◆ ACTIVITY:
Copy exactly, please, the lines of the data from its start through the line containing "(+) after a".

___ DATA EXCERPTS

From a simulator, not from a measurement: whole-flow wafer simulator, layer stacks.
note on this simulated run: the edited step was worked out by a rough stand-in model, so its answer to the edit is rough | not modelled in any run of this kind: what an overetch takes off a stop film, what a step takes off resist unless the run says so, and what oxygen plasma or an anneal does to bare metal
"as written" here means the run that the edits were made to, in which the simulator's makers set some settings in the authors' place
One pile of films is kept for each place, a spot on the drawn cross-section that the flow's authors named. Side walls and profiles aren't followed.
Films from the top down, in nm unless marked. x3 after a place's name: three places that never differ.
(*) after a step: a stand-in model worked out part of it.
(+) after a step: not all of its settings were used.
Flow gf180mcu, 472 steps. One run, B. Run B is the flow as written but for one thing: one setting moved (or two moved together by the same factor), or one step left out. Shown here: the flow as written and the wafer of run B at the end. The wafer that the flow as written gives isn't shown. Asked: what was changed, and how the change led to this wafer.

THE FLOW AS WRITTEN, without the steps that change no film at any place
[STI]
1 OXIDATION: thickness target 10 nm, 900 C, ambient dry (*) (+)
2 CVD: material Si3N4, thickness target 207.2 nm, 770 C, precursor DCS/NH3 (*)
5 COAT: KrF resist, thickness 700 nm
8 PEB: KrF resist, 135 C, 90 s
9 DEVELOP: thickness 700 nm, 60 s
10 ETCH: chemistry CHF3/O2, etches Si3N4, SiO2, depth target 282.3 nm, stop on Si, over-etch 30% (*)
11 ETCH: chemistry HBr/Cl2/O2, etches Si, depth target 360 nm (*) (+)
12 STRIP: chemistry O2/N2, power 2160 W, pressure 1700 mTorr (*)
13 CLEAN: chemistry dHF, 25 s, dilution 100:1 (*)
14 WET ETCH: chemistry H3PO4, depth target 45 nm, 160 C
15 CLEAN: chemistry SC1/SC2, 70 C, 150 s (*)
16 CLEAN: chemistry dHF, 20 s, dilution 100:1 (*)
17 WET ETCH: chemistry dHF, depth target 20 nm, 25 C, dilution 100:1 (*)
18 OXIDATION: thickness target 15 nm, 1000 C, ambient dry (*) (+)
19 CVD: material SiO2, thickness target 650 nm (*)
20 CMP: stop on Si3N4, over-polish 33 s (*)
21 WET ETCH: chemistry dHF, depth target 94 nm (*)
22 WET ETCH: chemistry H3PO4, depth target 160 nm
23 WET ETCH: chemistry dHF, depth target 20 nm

______

◆ WRITTEN ANSWER:
From a simulator, not from a measurement: whole-flow wafer simulator, layer stacks.
note on this simulated run: the edited step was worked out by a rough stand-in model, so its answer to the edit is rough | not modelled in any run of this kind: what an overetch takes off a stop film, what a step takes off resist unless the run says so, and what oxygen plasma or an anneal does to bare metal
"as written" here means the run that the edits were made to, in which the simulator's makers set some settings in the authors' place
One pile of films is kept for each place, a spot on the drawn cross-section that the flow's authors named. Side walls and profiles aren't followed.
Films from the top down, in nm unless marked. x3 after a place's name: three places that never differ.
(*) after a step: a stand-in model worked out part of it.
(+) after a step: not all of its settings were used.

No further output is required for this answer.